Extracted material
● ● ●

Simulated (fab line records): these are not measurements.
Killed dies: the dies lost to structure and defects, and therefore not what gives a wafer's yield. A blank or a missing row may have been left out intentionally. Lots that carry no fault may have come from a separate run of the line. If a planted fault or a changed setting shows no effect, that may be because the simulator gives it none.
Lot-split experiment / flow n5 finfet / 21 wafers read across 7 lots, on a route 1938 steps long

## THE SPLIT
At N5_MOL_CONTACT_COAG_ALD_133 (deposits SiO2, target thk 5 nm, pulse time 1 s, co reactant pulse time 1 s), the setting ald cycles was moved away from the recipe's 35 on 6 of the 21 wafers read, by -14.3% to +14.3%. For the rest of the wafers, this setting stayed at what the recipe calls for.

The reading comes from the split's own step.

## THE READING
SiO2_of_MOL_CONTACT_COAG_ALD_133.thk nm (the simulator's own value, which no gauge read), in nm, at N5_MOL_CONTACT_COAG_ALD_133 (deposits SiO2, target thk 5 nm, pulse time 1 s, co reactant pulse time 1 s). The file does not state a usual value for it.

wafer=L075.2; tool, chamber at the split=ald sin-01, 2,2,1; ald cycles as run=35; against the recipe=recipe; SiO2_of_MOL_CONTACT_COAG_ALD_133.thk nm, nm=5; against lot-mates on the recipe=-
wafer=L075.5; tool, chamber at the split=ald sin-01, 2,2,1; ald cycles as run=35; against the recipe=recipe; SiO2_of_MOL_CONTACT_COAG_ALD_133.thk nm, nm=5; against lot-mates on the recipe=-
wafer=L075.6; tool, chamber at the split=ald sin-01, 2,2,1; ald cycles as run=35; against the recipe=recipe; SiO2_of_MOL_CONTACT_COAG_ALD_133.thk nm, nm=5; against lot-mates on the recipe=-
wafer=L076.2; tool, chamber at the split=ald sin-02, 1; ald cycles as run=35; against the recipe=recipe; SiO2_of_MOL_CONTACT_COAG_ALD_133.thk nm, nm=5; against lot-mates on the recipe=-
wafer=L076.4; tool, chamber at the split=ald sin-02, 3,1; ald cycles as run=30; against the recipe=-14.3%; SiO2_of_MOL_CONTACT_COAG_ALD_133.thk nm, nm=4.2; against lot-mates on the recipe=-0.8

● ● ●

Exercise
As listed above, the lines from the line with "SiO2_of_MOL_CONTACT_COAG_ALD_133.thk nm (the" to the line with "wafer=L075.6; tool, chamber" are to be echoed exactly, with both ends included and nothing added.

Written reply
SiO2_of_MOL_CONTACT_COAG_ALD_133.thk nm (the simulator's own value, which no gauge read), in nm, at N5_MOL_CONTACT_COAG_ALD_133 (deposits SiO2, target thk 5 nm, pulse time 1 s, co reactant pulse time 1 s). The file does not state a usual value for it.

wafer=L075.2; tool, chamber at the split=ald sin-01, 2,2,1; ald cycles as run=35; against the recipe=recipe; SiO2_of_MOL_CONTACT_COAG_ALD_133.thk nm, nm=5; against lot-mates on the recipe=-
wafer=L075.5; tool, chamber at the split=ald sin-01, 2,2,1; ald cycles as run=35; against the recipe=recipe; SiO2_of_MOL_CONTACT_COAG_ALD_133.thk nm, nm=5; against lot-mates on the recipe=-
wafer=L075.6; tool, chamber at the split=ald sin-01, 2,2,1; ald cycles as run=35; against the recipe=recipe; SiO2_of_MOL_CONTACT_COAG_ALD_133.thk nm, nm=5; against lot-mates on the recipe=-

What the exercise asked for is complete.